▶ **Data to examine**
┄┄┄┄┄┄┄┄┄┄┄┄┄┄┄┄┄┄┄┄

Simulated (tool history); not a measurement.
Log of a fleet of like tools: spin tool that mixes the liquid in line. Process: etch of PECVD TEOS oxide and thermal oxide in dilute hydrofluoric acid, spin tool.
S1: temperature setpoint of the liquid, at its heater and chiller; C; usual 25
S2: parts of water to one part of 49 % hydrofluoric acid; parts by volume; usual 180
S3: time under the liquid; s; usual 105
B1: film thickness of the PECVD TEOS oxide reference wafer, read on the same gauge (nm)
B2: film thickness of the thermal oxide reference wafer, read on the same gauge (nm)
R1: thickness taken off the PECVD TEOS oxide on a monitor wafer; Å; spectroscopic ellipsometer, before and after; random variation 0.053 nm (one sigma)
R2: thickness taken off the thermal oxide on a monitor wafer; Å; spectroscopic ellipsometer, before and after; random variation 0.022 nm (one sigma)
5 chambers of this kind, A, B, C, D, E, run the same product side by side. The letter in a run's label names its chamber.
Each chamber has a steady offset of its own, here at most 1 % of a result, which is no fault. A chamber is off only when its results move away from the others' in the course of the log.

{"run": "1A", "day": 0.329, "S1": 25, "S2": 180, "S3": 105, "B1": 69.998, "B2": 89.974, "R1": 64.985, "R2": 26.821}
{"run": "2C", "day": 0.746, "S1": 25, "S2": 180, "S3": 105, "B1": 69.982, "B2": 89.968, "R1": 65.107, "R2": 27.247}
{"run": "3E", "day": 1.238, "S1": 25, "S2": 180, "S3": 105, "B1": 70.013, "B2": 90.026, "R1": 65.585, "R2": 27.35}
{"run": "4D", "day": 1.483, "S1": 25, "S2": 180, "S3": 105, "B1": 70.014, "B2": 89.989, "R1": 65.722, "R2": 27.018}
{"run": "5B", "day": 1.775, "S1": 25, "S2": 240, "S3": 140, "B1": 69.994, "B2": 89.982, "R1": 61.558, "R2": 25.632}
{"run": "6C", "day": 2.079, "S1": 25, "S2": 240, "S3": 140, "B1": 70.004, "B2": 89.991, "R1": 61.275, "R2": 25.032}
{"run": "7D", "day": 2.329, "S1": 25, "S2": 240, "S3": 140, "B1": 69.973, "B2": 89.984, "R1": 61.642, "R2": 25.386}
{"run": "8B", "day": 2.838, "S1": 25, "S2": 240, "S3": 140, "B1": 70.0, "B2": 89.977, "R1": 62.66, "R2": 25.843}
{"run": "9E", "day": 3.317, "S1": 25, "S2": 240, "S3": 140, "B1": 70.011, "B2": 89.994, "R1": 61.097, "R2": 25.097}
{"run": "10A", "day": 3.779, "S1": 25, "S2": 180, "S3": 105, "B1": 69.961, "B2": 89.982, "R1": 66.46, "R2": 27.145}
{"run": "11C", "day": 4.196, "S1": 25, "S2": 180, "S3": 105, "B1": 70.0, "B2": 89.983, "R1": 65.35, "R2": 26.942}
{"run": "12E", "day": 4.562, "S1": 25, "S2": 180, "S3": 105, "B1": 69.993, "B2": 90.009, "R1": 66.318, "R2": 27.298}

┄┄┄┄┄┄┄┄┄┄┄┄┄┄┄┄┄┄┄┄

Copy out precisely the lines from the line with "S3: time under the liquid; s; usual 105" to the line with "Each chamber has" in the material above, including those two lines and omitting all the rest.

▶ **Your solution**
S3: time under the liquid; s; usual 105
B1: film thickness of the PECVD TEOS oxide reference wafer, read on the same gauge (nm)
B2: film thickness of the thermal oxide reference wafer, read on the same gauge (nm)
R1: thickness taken off the PECVD TEOS oxide on a monitor wafer; Å; spectroscopic ellipsometer, before and after; random variation 0.053 nm (one sigma)
R2: thickness taken off the thermal oxide on a monitor wafer; Å; spectroscopic ellipsometer, before and after; random variation 0.022 nm (one sigma)
5 chambers of this kind, A, B, C, D, E, run the same product side by side. The letter in a run's label names its chamber.
Each chamber has a steady offset of its own, here at most 1 % of a result, which is no fault. A chamber is off only when its results move away from the others' in the course of the log.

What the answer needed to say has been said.